DATA RECORDS:
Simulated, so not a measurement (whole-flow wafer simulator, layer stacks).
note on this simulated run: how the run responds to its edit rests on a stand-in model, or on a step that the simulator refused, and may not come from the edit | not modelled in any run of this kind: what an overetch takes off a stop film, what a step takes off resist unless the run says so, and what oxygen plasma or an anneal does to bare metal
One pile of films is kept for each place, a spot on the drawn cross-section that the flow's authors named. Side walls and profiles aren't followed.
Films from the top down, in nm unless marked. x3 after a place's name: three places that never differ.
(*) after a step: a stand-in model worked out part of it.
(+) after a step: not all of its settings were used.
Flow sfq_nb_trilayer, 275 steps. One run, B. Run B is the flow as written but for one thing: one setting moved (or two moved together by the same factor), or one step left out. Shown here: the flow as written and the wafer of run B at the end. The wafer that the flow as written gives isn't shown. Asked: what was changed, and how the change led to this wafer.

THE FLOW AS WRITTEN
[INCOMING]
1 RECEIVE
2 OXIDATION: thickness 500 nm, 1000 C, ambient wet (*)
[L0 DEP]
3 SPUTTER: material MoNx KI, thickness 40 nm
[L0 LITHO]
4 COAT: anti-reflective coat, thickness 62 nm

REQUIREMENT: Retype only the lines running from the top of the listing to the line that holds "note on this", both ends included.

EXPECTED ANSWER:
Simulated, so not a measurement (whole-flow wafer simulator, layer stacks).
note on this simulated run: how the run responds to its edit rests on a stand-in model, or on a step that the simulator refused, and may not come from the edit | not modelled in any run of this kind: what an overetch takes off a stop film, what a step takes off resist unless the run says so, and what oxygen plasma or an anneal does to bare metal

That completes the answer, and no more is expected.